----- EXTRACTED INFORMATION -----

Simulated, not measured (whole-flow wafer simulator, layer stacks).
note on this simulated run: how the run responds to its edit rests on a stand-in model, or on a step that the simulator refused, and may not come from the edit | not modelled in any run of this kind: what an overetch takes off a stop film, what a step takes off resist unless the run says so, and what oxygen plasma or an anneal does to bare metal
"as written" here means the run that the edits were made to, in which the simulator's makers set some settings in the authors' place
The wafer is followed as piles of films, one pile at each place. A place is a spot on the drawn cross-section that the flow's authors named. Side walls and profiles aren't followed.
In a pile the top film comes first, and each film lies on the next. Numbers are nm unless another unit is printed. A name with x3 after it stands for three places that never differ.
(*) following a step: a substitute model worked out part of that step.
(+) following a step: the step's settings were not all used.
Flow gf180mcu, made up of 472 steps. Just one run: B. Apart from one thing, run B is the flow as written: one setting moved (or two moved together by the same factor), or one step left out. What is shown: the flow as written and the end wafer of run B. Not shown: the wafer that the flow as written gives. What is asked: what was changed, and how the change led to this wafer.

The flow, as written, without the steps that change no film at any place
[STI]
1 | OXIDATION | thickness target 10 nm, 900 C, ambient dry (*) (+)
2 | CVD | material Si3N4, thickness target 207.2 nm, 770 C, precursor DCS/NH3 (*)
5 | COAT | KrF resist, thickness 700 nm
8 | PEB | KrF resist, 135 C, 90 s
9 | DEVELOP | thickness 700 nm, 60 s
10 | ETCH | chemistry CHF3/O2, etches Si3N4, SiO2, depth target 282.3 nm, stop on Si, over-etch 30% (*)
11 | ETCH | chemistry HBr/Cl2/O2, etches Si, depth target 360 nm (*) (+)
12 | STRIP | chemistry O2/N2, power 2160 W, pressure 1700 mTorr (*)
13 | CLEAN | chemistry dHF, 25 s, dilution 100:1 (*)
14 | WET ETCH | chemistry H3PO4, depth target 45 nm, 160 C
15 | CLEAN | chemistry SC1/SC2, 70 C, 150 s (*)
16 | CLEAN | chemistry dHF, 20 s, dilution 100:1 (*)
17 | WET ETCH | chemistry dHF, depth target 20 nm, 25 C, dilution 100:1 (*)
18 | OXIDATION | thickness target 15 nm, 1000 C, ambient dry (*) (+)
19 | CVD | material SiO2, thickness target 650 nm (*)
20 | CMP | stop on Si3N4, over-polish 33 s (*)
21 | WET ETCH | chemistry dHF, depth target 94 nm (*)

-----

EXERCISE: All that is needed is the opening run of the data, given again exactly: please include every line from the first through the line with "(+) following a", both ends kept.

EXERCISE ANSWER:
Simulated, not measured (whole-flow wafer simulator, layer stacks).
note on this simulated run: how the run responds to its edit rests on a stand-in model, or on a step that the simulator refused, and may not come from the edit | not modelled in any run of this kind: what an overetch takes off a stop film, what a step takes off resist unless the run says so, and what oxygen plasma or an anneal does to bare metal
"as written" here means the run that the edits were made to, in which the simulator's makers set some settings in the authors' place
The wafer is followed as piles of films, one pile at each place. A place is a spot on the drawn cross-section that the flow's authors named. Side walls and profiles aren't followed.
In a pile the top film comes first, and each film lies on the next. Numbers are nm unless another unit is printed. A name with x3 after it stands for three places that never differ.
(*) following a step: a substitute model worked out part of that step.
(+) following a step: the step's settings were not all used.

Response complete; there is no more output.